▬▬▬
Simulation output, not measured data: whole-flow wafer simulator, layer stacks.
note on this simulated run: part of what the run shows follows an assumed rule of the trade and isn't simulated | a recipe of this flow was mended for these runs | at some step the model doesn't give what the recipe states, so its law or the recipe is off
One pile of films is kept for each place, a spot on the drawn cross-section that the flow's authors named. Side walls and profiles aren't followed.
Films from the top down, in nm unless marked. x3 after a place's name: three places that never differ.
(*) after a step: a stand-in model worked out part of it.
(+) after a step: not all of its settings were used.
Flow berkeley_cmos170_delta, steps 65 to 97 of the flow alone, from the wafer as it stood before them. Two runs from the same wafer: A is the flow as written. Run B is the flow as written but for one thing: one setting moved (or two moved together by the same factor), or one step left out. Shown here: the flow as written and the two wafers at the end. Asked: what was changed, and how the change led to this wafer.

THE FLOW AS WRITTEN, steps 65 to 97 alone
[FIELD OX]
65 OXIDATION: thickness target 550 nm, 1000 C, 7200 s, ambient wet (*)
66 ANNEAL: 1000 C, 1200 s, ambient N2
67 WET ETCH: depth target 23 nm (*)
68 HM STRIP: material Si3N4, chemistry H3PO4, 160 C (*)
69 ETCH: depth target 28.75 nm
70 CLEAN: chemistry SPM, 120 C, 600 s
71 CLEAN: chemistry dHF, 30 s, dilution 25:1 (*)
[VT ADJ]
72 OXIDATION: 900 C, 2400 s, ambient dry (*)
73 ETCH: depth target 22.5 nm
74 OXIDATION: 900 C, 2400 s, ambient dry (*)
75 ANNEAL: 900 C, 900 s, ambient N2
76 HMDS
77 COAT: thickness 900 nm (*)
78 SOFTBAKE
▬▬▬

Work order: Beginning at the first line of the records, give again each line exactly as written, ending with the line that contains "note on this".

Your solution:
Simulation output, not measured data: whole-flow wafer simulator, layer stacks.
note on this simulated run: part of what the run shows follows an assumed rule of the trade and isn't simulated | a recipe of this flow was mended for these runs | at some step the model doesn't give what the recipe states, so its law or the recipe is off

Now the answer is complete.